- DATASET RECORDS -
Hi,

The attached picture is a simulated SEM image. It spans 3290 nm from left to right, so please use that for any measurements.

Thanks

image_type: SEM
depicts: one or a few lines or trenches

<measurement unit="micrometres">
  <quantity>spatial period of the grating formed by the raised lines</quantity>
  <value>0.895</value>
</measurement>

- REQUIREMENT -
Letter for letter, copy all of the entries above.

- WRITTEN ANSWER -
Hi,

The attached picture is a simulated SEM image. It spans 3290 nm from left to right, so please use that for any measurements.

Thanks

image_type: SEM
depicts: one or a few lines or trenches

<measurement unit="micrometres">
  <quantity>spatial period of the grating formed by the raised lines</quantity>
  <value>0.895</value>
</measurement>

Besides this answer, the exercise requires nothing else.